*** Excerpted data Section Begins ***
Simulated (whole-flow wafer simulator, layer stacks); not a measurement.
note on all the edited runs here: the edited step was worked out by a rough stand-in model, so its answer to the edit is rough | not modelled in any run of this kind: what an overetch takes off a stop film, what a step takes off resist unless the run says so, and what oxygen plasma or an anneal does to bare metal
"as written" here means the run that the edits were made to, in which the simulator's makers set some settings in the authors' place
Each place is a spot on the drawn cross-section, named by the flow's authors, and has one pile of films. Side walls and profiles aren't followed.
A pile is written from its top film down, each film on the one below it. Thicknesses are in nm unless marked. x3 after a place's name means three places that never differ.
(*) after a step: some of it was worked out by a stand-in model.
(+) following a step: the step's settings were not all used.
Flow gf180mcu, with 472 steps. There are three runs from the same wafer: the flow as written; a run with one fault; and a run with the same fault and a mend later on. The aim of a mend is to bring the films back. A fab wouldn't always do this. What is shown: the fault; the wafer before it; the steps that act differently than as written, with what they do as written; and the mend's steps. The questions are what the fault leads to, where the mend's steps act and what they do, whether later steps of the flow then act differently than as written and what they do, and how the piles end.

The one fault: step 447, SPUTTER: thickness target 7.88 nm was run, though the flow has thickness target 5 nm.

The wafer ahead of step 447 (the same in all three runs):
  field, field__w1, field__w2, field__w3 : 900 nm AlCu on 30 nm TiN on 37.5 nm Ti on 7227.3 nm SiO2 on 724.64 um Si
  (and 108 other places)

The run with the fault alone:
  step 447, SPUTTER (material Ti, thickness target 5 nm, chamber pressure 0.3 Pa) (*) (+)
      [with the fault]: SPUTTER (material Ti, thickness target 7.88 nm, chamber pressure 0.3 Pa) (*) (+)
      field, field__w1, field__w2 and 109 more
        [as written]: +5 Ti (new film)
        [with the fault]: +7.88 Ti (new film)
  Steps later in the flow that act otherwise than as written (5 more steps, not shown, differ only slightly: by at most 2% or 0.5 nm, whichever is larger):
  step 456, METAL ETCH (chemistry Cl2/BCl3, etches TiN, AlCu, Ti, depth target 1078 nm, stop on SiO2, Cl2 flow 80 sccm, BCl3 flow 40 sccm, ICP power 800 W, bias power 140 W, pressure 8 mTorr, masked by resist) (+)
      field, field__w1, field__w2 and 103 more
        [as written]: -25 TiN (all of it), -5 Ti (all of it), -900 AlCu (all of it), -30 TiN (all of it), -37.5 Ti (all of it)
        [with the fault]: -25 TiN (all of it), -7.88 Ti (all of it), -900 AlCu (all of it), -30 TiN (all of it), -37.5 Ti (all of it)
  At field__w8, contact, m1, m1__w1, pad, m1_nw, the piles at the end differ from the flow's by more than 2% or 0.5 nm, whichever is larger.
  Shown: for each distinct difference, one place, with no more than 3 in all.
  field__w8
*** Excerpted data Section Ends ***

### Assigned task:
Exactly as written, please reproduce the lines from the first line of the data to the line containing "(+) following a", inclusive, and nothing else.

### Answer area:
Simulated (whole-flow wafer simulator, layer stacks); not a measurement.
note on all the edited runs here: the edited step was worked out by a rough stand-in model, so its answer to the edit is rough | not modelled in any run of this kind: what an overetch takes off a stop film, what a step takes off resist unless the run says so, and what oxygen plasma or an anneal does to bare metal
"as written" here means the run that the edits were made to, in which the simulator's makers set some settings in the authors' place
Each place is a spot on the drawn cross-section, named by the flow's authors, and has one pile of films. Side walls and profiles aren't followed.
A pile is written from its top film down, each film on the one below it. Thicknesses are in nm unless marked. x3 after a place's name means three places that never differ.
(*) after a step: some of it was worked out by a stand-in model.
(+) following a step: the step's settings were not all used.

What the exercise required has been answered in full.